## RECORDED INFORMATION
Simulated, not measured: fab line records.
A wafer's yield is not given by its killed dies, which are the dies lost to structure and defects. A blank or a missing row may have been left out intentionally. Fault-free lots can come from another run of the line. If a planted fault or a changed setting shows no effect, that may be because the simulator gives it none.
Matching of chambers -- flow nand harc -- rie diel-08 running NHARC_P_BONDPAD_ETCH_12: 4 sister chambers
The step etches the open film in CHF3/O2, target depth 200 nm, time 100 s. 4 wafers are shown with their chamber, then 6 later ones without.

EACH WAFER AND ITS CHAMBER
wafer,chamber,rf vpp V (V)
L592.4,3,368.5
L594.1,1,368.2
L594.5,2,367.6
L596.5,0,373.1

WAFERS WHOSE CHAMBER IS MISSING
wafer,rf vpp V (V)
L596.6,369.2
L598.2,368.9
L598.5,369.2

## REQUIRED ACTION
Produce the whole listing again, exactly as it reads above.

## TASK RESPONSE
Simulated, not measured: fab line records.
A wafer's yield is not given by its killed dies, which are the dies lost to structure and defects. A blank or a missing row may have been left out intentionally. Fault-free lots can come from another run of the line. If a planted fault or a changed setting shows no effect, that may be because the simulator gives it none.
Matching of chambers -- flow nand harc -- rie diel-08 running NHARC_P_BONDPAD_ETCH_12: 4 sister chambers
The step etches the open film in CHF3/O2, target depth 200 nm, time 100 s. 4 wafers are shown with their chamber, then 6 later ones without.

EACH WAFER AND ITS CHAMBER
wafer,chamber,rf vpp V (V)
L592.4,3,368.5
L594.1,1,368.2
L594.5,2,367.6
L596.5,0,373.1

WAFERS WHOSE CHAMBER IS MISSING
wafer,rf vpp V (V)
L596.6,369.2
L598.2,368.9
L598.5,369.2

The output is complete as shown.